### ASSIGNED TASK
Below is a set of entries; give all of them again exactly.

** RECORD SET follows **
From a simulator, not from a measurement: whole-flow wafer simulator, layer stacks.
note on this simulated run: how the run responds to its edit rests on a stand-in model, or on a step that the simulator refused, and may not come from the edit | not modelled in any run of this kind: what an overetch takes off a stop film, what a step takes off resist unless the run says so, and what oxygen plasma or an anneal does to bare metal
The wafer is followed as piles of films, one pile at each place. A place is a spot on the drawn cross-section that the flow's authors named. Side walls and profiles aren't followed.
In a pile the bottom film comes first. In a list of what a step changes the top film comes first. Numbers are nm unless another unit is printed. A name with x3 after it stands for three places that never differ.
** End of RECORD SET **

### RESULT
From a simulator, not from a measurement: whole-flow wafer simulator, layer stacks.
note on this simulated run: how the run responds to its edit rests on a stand-in model, or on a step that the simulator refused, and may not come from the edit | not modelled in any run of this kind: what an overetch takes off a stop film, what a step takes off resist unless the run says so, and what oxygen plasma or an anneal does to bare metal
The wafer is followed as piles of films, one pile at each place. A place is a spot on the drawn cross-section that the flow's authors named. Side walls and profiles aren't followed.
In a pile the bottom film comes first. In a list of what a step changes the top film comes first. Numbers are nm unless another unit is printed. A name with x3 after it stands for three places that never differ.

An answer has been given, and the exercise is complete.